Write out the data exactly from its first line onward, ending with the line in which "(+) after a" appears.

*** Data records ***

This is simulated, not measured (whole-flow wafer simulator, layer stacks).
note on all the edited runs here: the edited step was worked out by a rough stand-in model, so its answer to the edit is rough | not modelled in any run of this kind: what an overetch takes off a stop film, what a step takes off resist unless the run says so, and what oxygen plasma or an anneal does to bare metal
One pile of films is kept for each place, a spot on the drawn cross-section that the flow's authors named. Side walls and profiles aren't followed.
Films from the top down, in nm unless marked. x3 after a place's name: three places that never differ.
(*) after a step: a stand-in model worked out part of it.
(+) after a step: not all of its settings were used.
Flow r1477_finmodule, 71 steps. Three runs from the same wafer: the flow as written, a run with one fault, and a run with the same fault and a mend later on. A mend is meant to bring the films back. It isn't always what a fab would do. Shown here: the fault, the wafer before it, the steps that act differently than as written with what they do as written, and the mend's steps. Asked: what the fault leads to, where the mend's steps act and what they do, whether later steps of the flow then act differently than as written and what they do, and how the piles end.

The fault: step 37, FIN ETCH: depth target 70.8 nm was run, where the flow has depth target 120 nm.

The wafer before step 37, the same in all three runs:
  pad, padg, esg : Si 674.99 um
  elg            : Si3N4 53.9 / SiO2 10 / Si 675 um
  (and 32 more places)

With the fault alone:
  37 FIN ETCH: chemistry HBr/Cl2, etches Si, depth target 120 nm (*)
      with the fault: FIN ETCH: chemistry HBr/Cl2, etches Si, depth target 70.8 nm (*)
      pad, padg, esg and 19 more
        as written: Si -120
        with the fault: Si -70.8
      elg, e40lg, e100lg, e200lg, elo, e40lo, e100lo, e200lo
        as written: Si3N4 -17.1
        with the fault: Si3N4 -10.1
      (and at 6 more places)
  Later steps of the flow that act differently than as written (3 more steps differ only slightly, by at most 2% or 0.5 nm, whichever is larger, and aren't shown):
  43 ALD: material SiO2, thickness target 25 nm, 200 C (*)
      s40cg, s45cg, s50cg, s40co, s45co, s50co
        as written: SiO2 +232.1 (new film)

***

Solution ->
This is simulated, not measured (whole-flow wafer simulator, layer stacks).
note on all the edited runs here: the edited step was worked out by a rough stand-in model, so its answer to the edit is rough | not modelled in any run of this kind: what an overetch takes off a stop film, what a step takes off resist unless the run says so, and what oxygen plasma or an anneal does to bare metal
One pile of films is kept for each place, a spot on the drawn cross-section that the flow's authors named. Side walls and profiles aren't followed.
Films from the top down, in nm unless marked. x3 after a place's name: three places that never differ.
(*) after a step: a stand-in model worked out part of it.
(+) after a step: not all of its settings were used.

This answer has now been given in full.